###

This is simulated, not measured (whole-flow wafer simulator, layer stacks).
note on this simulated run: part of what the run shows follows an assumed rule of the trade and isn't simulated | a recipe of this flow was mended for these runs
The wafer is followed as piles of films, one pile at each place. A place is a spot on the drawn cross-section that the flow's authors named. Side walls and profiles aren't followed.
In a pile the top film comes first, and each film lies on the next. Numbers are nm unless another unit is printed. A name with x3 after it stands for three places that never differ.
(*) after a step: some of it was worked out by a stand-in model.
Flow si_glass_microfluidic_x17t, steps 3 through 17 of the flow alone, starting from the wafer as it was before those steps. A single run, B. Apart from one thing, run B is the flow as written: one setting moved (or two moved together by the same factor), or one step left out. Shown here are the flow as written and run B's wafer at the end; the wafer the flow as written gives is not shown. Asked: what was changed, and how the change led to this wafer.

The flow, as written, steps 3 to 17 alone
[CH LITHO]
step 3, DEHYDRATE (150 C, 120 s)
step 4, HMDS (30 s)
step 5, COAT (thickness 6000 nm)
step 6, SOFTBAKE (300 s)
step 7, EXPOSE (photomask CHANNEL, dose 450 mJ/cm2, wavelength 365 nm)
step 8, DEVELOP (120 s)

###

The answer should consist of the lines from the first line of the entries through the line with "step 7, EXPOSE", copied exactly.

» EXERCISE OUTPUT:
This is simulated, not measured (whole-flow wafer simulator, layer stacks).
note on this simulated run: part of what the run shows follows an assumed rule of the trade and isn't simulated | a recipe of this flow was mended for these runs
The wafer is followed as piles of films, one pile at each place. A place is a spot on the drawn cross-section that the flow's authors named. Side walls and profiles aren't followed.
In a pile the top film comes first, and each film lies on the next. Numbers are nm unless another unit is printed. A name with x3 after it stands for three places that never differ.
(*) after a step: some of it was worked out by a stand-in model.
Flow si_glass_microfluidic_x17t, steps 3 through 17 of the flow alone, starting from the wafer as it was before those steps. A single run, B. Apart from one thing, run B is the flow as written: one setting moved (or two moved together by the same factor), or one step left out. Shown here are the flow as written and run B's wafer at the end; the wafer the flow as written gives is not shown. Asked: what was changed, and how the change led to this wafer.

The flow, as written, steps 3 to 17 alone
[CH LITHO]
step 3, DEHYDRATE (150 C, 120 s)
step 4, HMDS (30 s)
step 5, COAT (thickness 6000 nm)
step 6, SOFTBAKE (300 s)
step 7, EXPOSE (photomask CHANNEL, dose 450 mJ/cm2, wavelength 365 nm)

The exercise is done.